▶ [Information given]
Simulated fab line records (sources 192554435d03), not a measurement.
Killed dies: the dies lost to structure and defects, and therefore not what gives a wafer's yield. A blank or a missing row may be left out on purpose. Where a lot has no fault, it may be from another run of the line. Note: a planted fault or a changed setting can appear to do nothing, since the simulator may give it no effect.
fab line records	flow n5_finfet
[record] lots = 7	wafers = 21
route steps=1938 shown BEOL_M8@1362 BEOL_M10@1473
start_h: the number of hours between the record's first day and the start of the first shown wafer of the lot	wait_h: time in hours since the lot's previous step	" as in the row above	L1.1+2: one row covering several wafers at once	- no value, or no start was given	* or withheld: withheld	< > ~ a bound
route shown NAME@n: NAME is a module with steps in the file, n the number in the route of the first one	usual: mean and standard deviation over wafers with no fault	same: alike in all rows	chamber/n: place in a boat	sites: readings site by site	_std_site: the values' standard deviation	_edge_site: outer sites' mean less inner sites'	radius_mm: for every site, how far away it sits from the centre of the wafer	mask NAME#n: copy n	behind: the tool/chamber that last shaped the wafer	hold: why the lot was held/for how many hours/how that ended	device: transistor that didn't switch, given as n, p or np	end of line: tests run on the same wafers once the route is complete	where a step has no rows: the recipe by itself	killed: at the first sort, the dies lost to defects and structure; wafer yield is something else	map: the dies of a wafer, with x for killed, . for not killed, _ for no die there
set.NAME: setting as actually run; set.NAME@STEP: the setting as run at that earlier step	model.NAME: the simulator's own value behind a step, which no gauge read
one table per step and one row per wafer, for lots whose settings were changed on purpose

▶ [Requirement]
Would you transcribe the entries above exactly as they appear?

▶ [Result]
Simulated fab line records (sources 192554435d03), not a measurement.
Killed dies: the dies lost to structure and defects, and therefore not what gives a wafer's yield. A blank or a missing row may be left out on purpose. Where a lot has no fault, it may be from another run of the line. Note: a planted fault or a changed setting can appear to do nothing, since the simulator may give it no effect.
fab line records	flow n5_finfet
[record] lots = 7	wafers = 21
route steps=1938 shown BEOL_M8@1362 BEOL_M10@1473
start_h: the number of hours between the record's first day and the start of the first shown wafer of the lot	wait_h: time in hours since the lot's previous step	" as in the row above	L1.1+2: one row covering several wafers at once	- no value, or no start was given	* or withheld: withheld	< > ~ a bound
route shown NAME@n: NAME is a module with steps in the file, n the number in the route of the first one	usual: mean and standard deviation over wafers with no fault	same: alike in all rows	chamber/n: place in a boat	sites: readings site by site	_std_site: the values' standard deviation	_edge_site: outer sites' mean less inner sites'	radius_mm: for every site, how far away it sits from the centre of the wafer	mask NAME#n: copy n	behind: the tool/chamber that last shaped the wafer	hold: why the lot was held/for how many hours/how that ended	device: transistor that didn't switch, given as n, p or np	end of line: tests run on the same wafers once the route is complete	where a step has no rows: the recipe by itself	killed: at the first sort, the dies lost to defects and structure; wafer yield is something else	map: the dies of a wafer, with x for killed, . for not killed, _ for no die there
set.NAME: setting as actually run; set.NAME@STEP: the setting as run at that earlier step	model.NAME: the simulator's own value behind a step, which no gauge read
one table per step and one row per wafer, for lots whose settings were changed on purpose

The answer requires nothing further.